● **Data**
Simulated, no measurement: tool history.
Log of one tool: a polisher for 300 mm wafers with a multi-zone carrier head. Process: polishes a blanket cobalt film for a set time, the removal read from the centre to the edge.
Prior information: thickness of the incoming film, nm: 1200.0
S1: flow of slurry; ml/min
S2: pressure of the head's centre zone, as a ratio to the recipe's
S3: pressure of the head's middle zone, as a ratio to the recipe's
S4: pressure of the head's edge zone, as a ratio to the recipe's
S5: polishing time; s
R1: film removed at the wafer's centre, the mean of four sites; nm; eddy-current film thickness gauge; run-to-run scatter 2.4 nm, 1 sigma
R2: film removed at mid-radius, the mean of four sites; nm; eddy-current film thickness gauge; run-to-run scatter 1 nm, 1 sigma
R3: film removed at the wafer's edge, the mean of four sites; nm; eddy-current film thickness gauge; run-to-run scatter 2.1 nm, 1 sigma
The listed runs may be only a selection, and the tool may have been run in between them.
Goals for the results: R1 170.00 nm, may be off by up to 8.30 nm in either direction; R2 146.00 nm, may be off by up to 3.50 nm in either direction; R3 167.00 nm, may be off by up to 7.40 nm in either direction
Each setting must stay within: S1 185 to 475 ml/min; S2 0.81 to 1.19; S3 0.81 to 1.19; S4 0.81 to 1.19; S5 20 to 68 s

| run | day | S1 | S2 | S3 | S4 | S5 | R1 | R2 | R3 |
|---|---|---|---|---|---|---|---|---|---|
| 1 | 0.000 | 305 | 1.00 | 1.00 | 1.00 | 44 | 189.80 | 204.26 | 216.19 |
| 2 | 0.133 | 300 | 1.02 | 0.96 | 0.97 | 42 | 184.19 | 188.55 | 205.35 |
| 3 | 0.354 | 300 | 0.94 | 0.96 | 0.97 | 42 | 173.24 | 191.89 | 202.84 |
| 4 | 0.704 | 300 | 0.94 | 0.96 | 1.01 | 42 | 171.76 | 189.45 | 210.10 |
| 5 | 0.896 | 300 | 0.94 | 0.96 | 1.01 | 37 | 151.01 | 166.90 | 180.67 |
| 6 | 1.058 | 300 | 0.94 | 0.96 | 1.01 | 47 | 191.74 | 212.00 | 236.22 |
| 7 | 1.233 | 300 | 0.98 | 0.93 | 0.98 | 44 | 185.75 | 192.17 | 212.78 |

● **Task item**
Above are the entries. Quote exactly the lines from the one bearing "Goals for the" through the one bearing "191.89 | 202.84 |".

● **Result**
Goals for the results: R1 170.00 nm, may be off by up to 8.30 nm in either direction; R2 146.00 nm, may be off by up to 3.50 nm in either direction; R3 167.00 nm, may be off by up to 7.40 nm in either direction
Each setting must stay within: S1 185 to 475 ml/min; S2 0.81 to 1.19; S3 0.81 to 1.19; S4 0.81 to 1.19; S5 20 to 68 s

| run | day | S1 | S2 | S3 | S4 | S5 | R1 | R2 | R3 |
|---|---|---|---|---|---|---|---|---|---|
| 1 | 0.000 | 305 | 1.00 | 1.00 | 1.00 | 44 | 189.80 | 204.26 | 216.19 |
| 2 | 0.133 | 300 | 1.02 | 0.96 | 0.97 | 42 | 184.19 | 188.55 | 205.35 |
| 3 | 0.354 | 300 | 0.94 | 0.96 | 0.97 | 42 | 173.24 | 191.89 | 202.84 |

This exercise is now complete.